### WORK TASK
Copy out exactly the lines from the first line of the material below through the line containing "(*) after a", and nothing beyond them.

### ENTRIES SHOWN
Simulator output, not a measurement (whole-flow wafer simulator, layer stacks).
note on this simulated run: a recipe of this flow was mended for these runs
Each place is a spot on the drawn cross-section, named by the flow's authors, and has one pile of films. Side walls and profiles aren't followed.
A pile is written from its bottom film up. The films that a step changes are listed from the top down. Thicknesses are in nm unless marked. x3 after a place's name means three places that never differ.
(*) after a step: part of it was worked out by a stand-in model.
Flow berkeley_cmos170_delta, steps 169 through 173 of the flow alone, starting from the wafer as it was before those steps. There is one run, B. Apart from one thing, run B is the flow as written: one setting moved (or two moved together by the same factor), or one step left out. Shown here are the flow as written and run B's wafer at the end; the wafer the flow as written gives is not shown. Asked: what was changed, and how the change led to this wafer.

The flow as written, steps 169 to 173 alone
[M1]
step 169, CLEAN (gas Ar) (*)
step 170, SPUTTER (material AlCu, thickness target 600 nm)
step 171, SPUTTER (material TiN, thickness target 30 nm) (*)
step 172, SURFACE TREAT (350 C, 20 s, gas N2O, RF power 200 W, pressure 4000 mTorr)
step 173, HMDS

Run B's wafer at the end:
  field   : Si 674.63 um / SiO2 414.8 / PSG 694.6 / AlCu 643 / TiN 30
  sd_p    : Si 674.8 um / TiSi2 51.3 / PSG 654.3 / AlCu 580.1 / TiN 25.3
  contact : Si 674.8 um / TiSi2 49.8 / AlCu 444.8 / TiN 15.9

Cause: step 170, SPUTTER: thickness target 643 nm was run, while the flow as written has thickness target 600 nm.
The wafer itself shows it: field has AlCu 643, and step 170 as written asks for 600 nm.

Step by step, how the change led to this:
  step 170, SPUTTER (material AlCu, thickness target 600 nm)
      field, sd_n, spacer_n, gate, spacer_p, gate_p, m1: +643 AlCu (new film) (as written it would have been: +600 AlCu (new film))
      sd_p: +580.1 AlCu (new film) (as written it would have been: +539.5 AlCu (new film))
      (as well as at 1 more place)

### YOUR RESPONSE
Simulator output, not a measurement (whole-flow wafer simulator, layer stacks).
note on this simulated run: a recipe of this flow was mended for these runs
Each place is a spot on the drawn cross-section, named by the flow's authors, and has one pile of films. Side walls and profiles aren't followed.
A pile is written from its bottom film up. The films that a step changes are listed from the top down. Thicknesses are in nm unless marked. x3 after a place's name means three places that never differ.
(*) after a step: part of it was worked out by a stand-in model.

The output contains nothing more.